**INFORMATION PROVIDED**
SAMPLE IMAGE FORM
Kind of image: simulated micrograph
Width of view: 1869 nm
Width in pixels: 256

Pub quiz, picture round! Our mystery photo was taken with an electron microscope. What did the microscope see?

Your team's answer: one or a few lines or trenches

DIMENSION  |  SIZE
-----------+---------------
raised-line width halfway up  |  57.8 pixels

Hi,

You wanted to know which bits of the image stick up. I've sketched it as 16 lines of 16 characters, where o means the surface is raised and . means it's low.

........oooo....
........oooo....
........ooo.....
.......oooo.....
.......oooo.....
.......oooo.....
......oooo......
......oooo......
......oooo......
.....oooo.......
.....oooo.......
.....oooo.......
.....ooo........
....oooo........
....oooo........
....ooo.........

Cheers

**BRIEF**
Print all of the entries exactly as they are written.

**YOUR RESPONSE**
SAMPLE IMAGE FORM
Kind of image: simulated micrograph
Width of view: 1869 nm
Width in pixels: 256

Pub quiz, picture round! Our mystery photo was taken with an electron microscope. What did the microscope see?

Your team's answer: one or a few lines or trenches

DIMENSION  |  SIZE
-----------+---------------
raised-line width halfway up  |  57.8 pixels

Hi,

You wanted to know which bits of the image stick up. I've sketched it as 16 lines of 16 characters, where o means the surface is raised and . means it's low.

........oooo....
........oooo....
........ooo.....
.......oooo.....
.......oooo.....
.......oooo.....
......oooo......
......oooo......
......oooo......
.....oooo.......
.....oooo.......
.....oooo.......
.....ooo........
....oooo........
....oooo........
....ooo.........

Cheers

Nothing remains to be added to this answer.